**ASSIGNMENT**
Return, exactly and in full, the lines of the records below starting at the one with "S2: pressure of" and ending at the one with "C4: hours since", and no other lines.

────

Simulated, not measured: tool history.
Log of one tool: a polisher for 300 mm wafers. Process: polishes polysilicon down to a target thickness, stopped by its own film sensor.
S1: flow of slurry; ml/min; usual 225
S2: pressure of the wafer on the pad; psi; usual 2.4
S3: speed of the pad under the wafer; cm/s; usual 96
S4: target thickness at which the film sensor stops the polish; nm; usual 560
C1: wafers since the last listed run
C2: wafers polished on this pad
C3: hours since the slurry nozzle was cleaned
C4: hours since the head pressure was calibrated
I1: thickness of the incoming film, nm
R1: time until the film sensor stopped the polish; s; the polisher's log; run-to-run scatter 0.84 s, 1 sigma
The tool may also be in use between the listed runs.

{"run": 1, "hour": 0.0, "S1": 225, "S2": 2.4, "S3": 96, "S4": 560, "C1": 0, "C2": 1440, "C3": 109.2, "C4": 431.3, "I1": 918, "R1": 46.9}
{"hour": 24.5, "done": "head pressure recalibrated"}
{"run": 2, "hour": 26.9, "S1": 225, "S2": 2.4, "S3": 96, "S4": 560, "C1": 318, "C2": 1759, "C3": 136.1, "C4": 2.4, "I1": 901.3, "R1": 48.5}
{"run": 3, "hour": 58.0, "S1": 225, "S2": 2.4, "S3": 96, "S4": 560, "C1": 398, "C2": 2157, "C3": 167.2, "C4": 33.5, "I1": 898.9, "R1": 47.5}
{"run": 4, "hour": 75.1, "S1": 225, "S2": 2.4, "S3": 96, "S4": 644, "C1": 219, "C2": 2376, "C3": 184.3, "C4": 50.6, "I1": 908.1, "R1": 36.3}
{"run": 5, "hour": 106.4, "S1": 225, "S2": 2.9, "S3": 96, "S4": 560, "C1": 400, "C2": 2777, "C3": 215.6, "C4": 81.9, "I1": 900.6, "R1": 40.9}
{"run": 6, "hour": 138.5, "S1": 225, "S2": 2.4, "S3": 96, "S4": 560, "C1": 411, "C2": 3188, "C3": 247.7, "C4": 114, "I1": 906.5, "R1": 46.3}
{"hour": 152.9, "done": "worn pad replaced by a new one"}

────

**YOUR SOLUTION**
S2: pressure of the wafer on the pad; psi; usual 2.4
S3: speed of the pad under the wafer; cm/s; usual 96
S4: target thickness at which the film sensor stops the polish; nm; usual 560
C1: wafers since the last listed run
C2: wafers polished on this pad
C3: hours since the slurry nozzle was cleaned
C4: hours since the head pressure was calibrated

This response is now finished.